**Raw data**
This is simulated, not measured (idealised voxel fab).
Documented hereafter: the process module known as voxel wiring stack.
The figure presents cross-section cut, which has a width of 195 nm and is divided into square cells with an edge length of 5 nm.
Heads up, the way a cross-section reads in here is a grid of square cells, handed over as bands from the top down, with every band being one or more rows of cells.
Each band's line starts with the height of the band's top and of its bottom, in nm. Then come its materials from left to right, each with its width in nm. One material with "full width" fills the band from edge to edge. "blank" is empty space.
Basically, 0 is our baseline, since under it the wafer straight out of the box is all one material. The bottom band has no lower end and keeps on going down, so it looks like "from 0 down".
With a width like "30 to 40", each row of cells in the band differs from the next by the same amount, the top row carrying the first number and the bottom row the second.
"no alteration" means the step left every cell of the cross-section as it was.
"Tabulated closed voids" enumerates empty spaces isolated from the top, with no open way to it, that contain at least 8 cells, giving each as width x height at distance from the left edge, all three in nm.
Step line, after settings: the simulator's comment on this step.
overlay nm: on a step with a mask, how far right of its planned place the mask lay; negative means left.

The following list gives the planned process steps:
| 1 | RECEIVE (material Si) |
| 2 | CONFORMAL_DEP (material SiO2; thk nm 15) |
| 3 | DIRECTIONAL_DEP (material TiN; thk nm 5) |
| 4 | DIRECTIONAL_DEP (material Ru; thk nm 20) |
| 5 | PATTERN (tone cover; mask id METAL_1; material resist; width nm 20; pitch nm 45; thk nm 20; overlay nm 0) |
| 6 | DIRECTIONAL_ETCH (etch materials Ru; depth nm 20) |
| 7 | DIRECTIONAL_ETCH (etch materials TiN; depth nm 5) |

**Task item**
Please copy the data above in its entirety, exactly as written.

**Written answer**
This is simulated, not measured (idealised voxel fab).
Documented hereafter: the process module known as voxel wiring stack.
The figure presents cross-section cut, which has a width of 195 nm and is divided into square cells with an edge length of 5 nm.
Heads up, the way a cross-section reads in here is a grid of square cells, handed over as bands from the top down, with every band being one or more rows of cells.
Each band's line starts with the height of the band's top and of its bottom, in nm. Then come its materials from left to right, each with its width in nm. One material with "full width" fills the band from edge to edge. "blank" is empty space.
Basically, 0 is our baseline, since under it the wafer straight out of the box is all one material. The bottom band has no lower end and keeps on going down, so it looks like "from 0 down".
With a width like "30 to 40", each row of cells in the band differs from the next by the same amount, the top row carrying the first number and the bottom row the second.
"no alteration" means the step left every cell of the cross-section as it was.
"Tabulated closed voids" enumerates empty spaces isolated from the top, with no open way to it, that contain at least 8 cells, giving each as width x height at distance from the left edge, all three in nm.
Step line, after settings: the simulator's comment on this step.
overlay nm: on a step with a mask, how far right of its planned place the mask lay; negative means left.

The following list gives the planned process steps:
| 1 | RECEIVE (material Si) |
| 2 | CONFORMAL_DEP (material SiO2; thk nm 15) |
| 3 | DIRECTIONAL_DEP (material TiN; thk nm 5) |
| 4 | DIRECTIONAL_DEP (material Ru; thk nm 20) |
| 5 | PATTERN (tone cover; mask id METAL_1; material resist; width nm 20; pitch nm 45; thk nm 20; overlay nm 0) |
| 6 | DIRECTIONAL_ETCH (etch materials Ru; depth nm 20) |
| 7 | DIRECTIONAL_ETCH (etch materials TiN; depth nm 5) |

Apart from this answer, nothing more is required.